TASK ITEM:
Copy out, unchanged, every line from the start of the records to the line that contains "wafer: bare silicon, the", and stop there.

━━━━━━━━━━━━━━━━

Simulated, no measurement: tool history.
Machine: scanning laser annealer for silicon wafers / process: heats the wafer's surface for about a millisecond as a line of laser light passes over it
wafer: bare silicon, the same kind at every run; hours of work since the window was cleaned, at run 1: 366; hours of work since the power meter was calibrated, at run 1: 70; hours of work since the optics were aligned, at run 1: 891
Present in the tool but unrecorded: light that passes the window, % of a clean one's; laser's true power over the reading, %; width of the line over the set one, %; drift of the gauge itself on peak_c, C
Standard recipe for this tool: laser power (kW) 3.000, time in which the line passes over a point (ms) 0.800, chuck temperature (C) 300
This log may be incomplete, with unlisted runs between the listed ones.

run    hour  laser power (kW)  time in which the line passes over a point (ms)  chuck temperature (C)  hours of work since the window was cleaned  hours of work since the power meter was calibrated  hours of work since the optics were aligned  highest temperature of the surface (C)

━━━━━━━━━━━━━━━━

ANSWER AREA:
Simulated, no measurement: tool history.
Machine: scanning laser annealer for silicon wafers / process: heats the wafer's surface for about a millisecond as a line of laser light passes over it
wafer: bare silicon, the same kind at every run; hours of work since the window was cleaned, at run 1: 366; hours of work since the power meter was calibrated, at run 1: 70; hours of work since the optics were aligned, at run 1: 891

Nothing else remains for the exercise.